** REQUIREMENT **
Copy exactly the lines of the data below that run from the line holding "(+) following a" through the line holding "10 | METAL ETCH", both ends included.

** DATA SUPPLIED **
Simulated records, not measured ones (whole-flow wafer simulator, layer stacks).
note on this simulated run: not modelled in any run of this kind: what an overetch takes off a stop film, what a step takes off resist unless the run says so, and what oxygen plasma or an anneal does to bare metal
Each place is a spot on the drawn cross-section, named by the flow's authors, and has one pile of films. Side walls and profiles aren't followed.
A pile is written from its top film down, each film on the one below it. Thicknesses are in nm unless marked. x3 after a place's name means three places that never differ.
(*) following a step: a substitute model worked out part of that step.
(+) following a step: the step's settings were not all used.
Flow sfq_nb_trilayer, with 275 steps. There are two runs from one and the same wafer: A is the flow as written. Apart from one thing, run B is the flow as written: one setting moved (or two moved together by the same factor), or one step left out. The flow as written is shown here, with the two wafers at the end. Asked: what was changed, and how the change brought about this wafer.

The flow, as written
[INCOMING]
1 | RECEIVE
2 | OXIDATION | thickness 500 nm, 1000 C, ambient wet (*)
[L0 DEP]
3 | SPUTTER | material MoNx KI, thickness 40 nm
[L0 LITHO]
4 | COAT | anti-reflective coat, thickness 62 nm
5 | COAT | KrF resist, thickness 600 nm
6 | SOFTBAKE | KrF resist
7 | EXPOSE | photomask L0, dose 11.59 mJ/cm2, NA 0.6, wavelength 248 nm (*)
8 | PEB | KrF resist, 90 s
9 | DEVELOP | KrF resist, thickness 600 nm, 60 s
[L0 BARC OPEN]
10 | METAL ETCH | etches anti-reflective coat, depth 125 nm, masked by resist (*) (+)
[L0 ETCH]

** EXERCISE SOLUTION **
(+) following a step: the step's settings were not all used.
Flow sfq_nb_trilayer, with 275 steps. There are two runs from one and the same wafer: A is the flow as written. Apart from one thing, run B is the flow as written: one setting moved (or two moved together by the same factor), or one step left out. The flow as written is shown here, with the two wafers at the end. Asked: what was changed, and how the change brought about this wafer.

The flow, as written
[INCOMING]
1 | RECEIVE
2 | OXIDATION | thickness 500 nm, 1000 C, ambient wet (*)
[L0 DEP]
3 | SPUTTER | material MoNx KI, thickness 40 nm
[L0 LITHO]
4 | COAT | anti-reflective coat, thickness 62 nm
5 | COAT | KrF resist, thickness 600 nm
6 | SOFTBAKE | KrF resist
7 | EXPOSE | photomask L0, dose 11.59 mJ/cm2, NA 0.6, wavelength 248 nm (*)
8 | PEB | KrF resist, 90 s
9 | DEVELOP | KrF resist, thickness 600 nm, 60 s
[L0 BARC OPEN]
10 | METAL ETCH | etches anti-reflective coat, depth 125 nm, masked by resist (*) (+)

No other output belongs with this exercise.